ACTION ITEM: Your task is to transcribe, without alteration, the lines from the top of the material below through the line bearing "Killed dies: the", inclusive.

- - -

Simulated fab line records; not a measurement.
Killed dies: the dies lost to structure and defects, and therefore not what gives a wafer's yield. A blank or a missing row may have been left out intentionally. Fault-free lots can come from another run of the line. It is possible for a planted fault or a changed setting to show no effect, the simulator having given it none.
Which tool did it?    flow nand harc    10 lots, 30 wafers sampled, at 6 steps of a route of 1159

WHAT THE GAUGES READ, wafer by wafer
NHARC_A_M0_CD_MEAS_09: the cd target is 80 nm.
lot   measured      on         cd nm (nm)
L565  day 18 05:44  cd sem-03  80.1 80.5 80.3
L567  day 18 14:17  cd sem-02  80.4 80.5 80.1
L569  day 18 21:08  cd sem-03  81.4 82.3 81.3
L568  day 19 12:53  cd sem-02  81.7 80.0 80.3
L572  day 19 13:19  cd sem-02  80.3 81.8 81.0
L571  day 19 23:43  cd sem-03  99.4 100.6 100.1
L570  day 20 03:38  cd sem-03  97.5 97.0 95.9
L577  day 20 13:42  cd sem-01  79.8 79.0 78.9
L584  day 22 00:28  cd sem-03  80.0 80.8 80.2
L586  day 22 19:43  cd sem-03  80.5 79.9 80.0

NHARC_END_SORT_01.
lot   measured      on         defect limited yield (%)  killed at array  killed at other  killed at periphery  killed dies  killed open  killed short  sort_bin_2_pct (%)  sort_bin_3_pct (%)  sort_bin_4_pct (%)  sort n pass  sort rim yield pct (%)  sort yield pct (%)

- - -

WRITTEN SOLUTION:
Simulated fab line records; not a measurement.
Killed dies: the dies lost to structure and defects, and therefore not what gives a wafer's yield. A blank or a missing row may have been left out intentionally. Fault-free lots can come from another run of the line. It is possible for a planted fault or a changed setting to show no effect, the simulator having given it none.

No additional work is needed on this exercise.